* [Data extract]
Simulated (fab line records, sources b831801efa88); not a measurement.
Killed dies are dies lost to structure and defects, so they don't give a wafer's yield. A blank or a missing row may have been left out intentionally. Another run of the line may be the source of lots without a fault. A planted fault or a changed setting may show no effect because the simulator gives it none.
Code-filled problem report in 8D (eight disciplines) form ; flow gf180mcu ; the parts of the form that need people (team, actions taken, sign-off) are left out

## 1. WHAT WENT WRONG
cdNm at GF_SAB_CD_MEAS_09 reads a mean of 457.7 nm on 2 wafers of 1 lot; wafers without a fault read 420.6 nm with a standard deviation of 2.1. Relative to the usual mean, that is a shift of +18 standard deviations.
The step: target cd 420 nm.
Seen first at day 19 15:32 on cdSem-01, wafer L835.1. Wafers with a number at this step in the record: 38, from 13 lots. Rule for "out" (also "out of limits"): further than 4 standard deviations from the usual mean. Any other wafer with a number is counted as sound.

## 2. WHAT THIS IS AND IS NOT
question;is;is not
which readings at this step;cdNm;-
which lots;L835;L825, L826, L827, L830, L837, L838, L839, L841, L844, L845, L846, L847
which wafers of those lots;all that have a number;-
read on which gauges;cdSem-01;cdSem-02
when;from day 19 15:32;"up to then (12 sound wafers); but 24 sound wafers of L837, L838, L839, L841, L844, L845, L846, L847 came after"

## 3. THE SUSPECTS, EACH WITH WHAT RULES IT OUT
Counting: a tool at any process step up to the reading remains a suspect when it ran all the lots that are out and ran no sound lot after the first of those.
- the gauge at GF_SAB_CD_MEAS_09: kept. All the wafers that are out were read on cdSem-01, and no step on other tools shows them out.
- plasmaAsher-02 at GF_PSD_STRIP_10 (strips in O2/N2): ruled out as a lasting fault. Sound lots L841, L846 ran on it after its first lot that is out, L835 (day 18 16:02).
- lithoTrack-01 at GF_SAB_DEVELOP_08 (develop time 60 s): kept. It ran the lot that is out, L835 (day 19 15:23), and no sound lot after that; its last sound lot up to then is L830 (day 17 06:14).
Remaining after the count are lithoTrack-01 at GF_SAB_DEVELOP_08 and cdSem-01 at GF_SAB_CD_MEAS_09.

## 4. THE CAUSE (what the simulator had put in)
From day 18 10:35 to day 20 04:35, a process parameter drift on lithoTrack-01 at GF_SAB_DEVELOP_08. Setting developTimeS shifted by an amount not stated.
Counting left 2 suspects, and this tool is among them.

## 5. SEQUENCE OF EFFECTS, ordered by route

* [Activity]
Restate word for word only the lines running from the beginning of the data to the line holding "## 1. WHAT WENT WRONG", both included.

* [Written solution]
Simulated (fab line records, sources b831801efa88); not a measurement.
Killed dies are dies lost to structure and defects, so they don't give a wafer's yield. A blank or a missing row may have been left out intentionally. Another run of the line may be the source of lots without a fault. A planted fault or a changed setting may show no effect because the simulator gives it none.
Code-filled problem report in 8D (eight disciplines) form ; flow gf180mcu ; the parts of the form that need people (team, actions taken, sign-off) are left out

## 1. WHAT WENT WRONG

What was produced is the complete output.